○ ○ ○

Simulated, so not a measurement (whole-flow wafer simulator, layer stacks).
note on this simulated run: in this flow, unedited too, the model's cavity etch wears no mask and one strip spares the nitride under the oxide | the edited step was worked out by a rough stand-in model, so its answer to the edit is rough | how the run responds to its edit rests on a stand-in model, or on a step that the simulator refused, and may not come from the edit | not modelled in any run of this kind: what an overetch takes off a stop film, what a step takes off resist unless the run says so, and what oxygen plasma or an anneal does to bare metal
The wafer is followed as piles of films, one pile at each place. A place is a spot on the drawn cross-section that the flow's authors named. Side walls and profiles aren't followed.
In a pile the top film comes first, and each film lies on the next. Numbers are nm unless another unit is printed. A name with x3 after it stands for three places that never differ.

○ ○ ○

Work order -> Copy the records word for word.

Written answer ->
Simulated, so not a measurement (whole-flow wafer simulator, layer stacks).
note on this simulated run: in this flow, unedited too, the model's cavity etch wears no mask and one strip spares the nitride under the oxide | the edited step was worked out by a rough stand-in model, so its answer to the edit is rough | how the run responds to its edit rests on a stand-in model, or on a step that the simulator refused, and may not come from the edit | not modelled in any run of this kind: what an overetch takes off a stop film, what a step takes off resist unless the run says so, and what oxygen plasma or an anneal does to bare metal
The wafer is followed as piles of films, one pile at each place. A place is a spot on the drawn cross-section that the flow's authors named. Side walls and profiles aren't followed.
In a pile the top film comes first, and each film lies on the next. Numbers are nm unless another unit is printed. A name with x3 after it stands for three places that never differ.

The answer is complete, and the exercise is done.